-------------------------

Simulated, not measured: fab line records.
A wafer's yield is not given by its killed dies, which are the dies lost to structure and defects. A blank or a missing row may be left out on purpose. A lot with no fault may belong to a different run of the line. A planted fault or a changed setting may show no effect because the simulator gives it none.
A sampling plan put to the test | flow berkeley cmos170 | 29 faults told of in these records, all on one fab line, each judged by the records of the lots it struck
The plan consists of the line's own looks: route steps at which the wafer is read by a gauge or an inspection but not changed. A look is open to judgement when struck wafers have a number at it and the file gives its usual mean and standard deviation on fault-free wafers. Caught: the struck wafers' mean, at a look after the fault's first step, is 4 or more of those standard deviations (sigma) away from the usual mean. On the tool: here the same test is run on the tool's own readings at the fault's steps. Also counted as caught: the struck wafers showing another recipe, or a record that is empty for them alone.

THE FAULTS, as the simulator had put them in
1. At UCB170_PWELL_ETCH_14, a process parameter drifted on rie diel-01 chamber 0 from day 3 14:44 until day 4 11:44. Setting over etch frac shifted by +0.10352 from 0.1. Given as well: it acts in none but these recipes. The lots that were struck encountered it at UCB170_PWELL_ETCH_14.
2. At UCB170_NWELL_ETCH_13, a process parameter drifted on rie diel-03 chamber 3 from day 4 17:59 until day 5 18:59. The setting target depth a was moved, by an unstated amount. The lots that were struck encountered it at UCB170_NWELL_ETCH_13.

-------------------------

* [ACTIVITY]: Reproduce the data above in full, keeping it exactly the same.

* [ANSWER SPACE]:
Simulated, not measured: fab line records.
A wafer's yield is not given by its killed dies, which are the dies lost to structure and defects. A blank or a missing row may be left out on purpose. A lot with no fault may belong to a different run of the line. A planted fault or a changed setting may show no effect because the simulator gives it none.
A sampling plan put to the test | flow berkeley cmos170 | 29 faults told of in these records, all on one fab line, each judged by the records of the lots it struck
The plan consists of the line's own looks: route steps at which the wafer is read by a gauge or an inspection but not changed. A look is open to judgement when struck wafers have a number at it and the file gives its usual mean and standard deviation on fault-free wafers. Caught: the struck wafers' mean, at a look after the fault's first step, is 4 or more of those standard deviations (sigma) away from the usual mean. On the tool: here the same test is run on the tool's own readings at the fault's steps. Also counted as caught: the struck wafers showing another recipe, or a record that is empty for them alone.

THE FAULTS, as the simulator had put them in
1. At UCB170_PWELL_ETCH_14, a process parameter drifted on rie diel-01 chamber 0 from day 3 14:44 until day 4 11:44. Setting over etch frac shifted by +0.10352 from 0.1. Given as well: it acts in none but these recipes. The lots that were struck encountered it at UCB170_PWELL_ETCH_14.
2. At UCB170_NWELL_ETCH_13, a process parameter drifted on rie diel-03 chamber 3 from day 4 17:59 until day 5 18:59. The setting target depth a was moved, by an unstated amount. The lots that were struck encountered it at UCB170_NWELL_ETCH_13.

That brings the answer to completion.